Please reproduce exactly the lines from the start of the records through the one containing "Units of measure: seconds in s; dishing in nm", and nothing more.

· · · · ·

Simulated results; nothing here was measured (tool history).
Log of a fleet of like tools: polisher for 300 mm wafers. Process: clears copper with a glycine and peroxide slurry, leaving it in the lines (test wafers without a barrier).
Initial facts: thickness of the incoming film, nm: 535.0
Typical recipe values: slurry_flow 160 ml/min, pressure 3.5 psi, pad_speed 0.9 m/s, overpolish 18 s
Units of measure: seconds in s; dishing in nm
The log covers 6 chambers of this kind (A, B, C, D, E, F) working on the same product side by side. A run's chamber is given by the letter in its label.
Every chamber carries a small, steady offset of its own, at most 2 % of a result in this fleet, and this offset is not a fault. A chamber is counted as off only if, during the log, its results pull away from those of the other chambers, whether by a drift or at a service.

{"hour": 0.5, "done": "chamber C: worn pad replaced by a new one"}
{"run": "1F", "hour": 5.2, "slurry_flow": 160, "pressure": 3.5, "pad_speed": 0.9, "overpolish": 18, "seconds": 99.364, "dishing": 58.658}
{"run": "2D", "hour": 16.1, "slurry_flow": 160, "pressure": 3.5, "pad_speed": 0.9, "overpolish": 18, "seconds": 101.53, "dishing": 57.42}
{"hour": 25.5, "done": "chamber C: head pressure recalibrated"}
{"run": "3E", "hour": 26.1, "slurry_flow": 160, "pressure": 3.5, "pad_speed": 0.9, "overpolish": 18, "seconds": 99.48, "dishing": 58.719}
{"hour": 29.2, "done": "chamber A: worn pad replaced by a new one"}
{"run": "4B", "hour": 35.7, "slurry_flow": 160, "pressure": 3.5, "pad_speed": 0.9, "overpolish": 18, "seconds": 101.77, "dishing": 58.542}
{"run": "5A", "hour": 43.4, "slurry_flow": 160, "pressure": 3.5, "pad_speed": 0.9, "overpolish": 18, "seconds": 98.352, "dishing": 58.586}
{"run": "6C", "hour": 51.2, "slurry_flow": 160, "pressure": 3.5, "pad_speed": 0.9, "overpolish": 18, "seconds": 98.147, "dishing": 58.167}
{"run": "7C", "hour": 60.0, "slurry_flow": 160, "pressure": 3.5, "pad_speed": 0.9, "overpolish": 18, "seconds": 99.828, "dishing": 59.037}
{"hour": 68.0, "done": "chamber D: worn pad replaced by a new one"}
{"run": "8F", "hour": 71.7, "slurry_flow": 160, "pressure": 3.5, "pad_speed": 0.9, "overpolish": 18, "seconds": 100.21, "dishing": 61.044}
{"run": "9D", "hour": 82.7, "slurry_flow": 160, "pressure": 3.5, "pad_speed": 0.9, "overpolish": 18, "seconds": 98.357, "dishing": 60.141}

· · · · ·

» Exercise solution
Simulated results; nothing here was measured (tool history).
Log of a fleet of like tools: polisher for 300 mm wafers. Process: clears copper with a glycine and peroxide slurry, leaving it in the lines (test wafers without a barrier).
Initial facts: thickness of the incoming film, nm: 535.0
Typical recipe values: slurry_flow 160 ml/min, pressure 3.5 psi, pad_speed 0.9 m/s, overpolish 18 s
Units of measure: seconds in s; dishing in nm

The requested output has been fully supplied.